• [Extracted records]
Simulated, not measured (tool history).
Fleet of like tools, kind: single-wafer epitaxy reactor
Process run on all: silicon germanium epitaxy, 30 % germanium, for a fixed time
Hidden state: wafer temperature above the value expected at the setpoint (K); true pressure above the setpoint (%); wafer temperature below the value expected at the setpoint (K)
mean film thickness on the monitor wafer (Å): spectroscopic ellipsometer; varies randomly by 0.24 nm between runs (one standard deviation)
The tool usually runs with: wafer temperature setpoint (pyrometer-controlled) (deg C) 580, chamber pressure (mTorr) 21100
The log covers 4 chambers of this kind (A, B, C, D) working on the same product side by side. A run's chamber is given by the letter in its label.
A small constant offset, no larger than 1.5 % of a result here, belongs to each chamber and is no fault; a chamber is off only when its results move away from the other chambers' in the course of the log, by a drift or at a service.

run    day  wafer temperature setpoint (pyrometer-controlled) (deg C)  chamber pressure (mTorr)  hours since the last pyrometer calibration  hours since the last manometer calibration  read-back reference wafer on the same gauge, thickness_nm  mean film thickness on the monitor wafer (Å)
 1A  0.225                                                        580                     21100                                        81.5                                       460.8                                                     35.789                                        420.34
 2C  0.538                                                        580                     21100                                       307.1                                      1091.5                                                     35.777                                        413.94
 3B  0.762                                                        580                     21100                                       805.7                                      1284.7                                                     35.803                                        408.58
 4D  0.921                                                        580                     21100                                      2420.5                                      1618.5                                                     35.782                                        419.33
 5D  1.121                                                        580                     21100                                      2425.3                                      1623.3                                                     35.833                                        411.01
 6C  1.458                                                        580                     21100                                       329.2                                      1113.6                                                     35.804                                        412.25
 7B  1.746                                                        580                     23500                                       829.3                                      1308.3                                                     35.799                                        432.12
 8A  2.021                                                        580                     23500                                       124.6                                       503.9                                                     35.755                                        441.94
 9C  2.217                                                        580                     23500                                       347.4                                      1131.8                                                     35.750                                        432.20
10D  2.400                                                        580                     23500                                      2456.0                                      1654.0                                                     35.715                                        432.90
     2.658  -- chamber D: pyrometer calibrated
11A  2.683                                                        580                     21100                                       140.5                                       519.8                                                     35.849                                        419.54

• [Work task]
Could you restate word for word the lines above from the one containing "Process run on" through the one containing "The tool usually", both included, and nothing else?

• [Result]
Process run on all: silicon germanium epitaxy, 30 % germanium, for a fixed time
Hidden state: wafer temperature above the value expected at the setpoint (K); true pressure above the setpoint (%); wafer temperature below the value expected at the setpoint (K)
mean film thickness on the monitor wafer (Å): spectroscopic ellipsometer; varies randomly by 0.24 nm between runs (one standard deviation)
The tool usually runs with: wafer temperature setpoint (pyrometer-controlled) (deg C) 580, chamber pressure (mTorr) 21100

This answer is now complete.